━━━ Data supplied
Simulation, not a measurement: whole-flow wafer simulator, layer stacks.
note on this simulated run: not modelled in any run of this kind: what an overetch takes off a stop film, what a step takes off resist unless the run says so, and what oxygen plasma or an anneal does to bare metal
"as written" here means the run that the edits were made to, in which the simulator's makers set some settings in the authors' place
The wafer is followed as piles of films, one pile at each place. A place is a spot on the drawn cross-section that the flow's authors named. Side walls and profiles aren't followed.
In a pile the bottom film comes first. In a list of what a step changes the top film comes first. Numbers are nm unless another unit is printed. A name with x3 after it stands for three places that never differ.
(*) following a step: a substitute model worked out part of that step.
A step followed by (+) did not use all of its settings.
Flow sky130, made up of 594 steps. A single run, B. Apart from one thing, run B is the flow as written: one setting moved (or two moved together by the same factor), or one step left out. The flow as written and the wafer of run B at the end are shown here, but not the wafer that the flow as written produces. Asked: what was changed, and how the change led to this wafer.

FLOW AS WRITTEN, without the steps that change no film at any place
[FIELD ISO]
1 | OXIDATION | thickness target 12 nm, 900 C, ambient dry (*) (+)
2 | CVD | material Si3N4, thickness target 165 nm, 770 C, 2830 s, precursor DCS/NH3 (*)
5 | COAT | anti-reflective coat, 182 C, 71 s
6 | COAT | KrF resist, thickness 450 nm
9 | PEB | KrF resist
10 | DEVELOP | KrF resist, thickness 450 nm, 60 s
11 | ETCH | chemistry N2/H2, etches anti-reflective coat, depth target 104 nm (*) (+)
━━━━━━

__Assigned task__.
Exact copies of every record are required, so retype them in full.

__Task output__.
Simulation, not a measurement: whole-flow wafer simulator, layer stacks.
note on this simulated run: not modelled in any run of this kind: what an overetch takes off a stop film, what a step takes off resist unless the run says so, and what oxygen plasma or an anneal does to bare metal
"as written" here means the run that the edits were made to, in which the simulator's makers set some settings in the authors' place
The wafer is followed as piles of films, one pile at each place. A place is a spot on the drawn cross-section that the flow's authors named. Side walls and profiles aren't followed.
In a pile the bottom film comes first. In a list of what a step changes the top film comes first. Numbers are nm unless another unit is printed. A name with x3 after it stands for three places that never differ.
(*) following a step: a substitute model worked out part of that step.
A step followed by (+) did not use all of its settings.
Flow sky130, made up of 594 steps. A single run, B. Apart from one thing, run B is the flow as written: one setting moved (or two moved together by the same factor), or one step left out. The flow as written and the wafer of run B at the end are shown here, but not the wafer that the flow as written produces. Asked: what was changed, and how the change led to this wafer.

FLOW AS WRITTEN, without the steps that change no film at any place
[FIELD ISO]
1 | OXIDATION | thickness target 12 nm, 900 C, ambient dry (*) (+)
2 | CVD | material Si3N4, thickness target 165 nm, 770 C, 2830 s, precursor DCS/NH3 (*)
5 | COAT | anti-reflective coat, 182 C, 71 s
6 | COAT | KrF resist, thickness 450 nm
9 | PEB | KrF resist
10 | DEVELOP | KrF resist, thickness 450 nm, 60 s
11 | ETCH | chemistry N2/H2, etches anti-reflective coat, depth target 104 nm (*) (+)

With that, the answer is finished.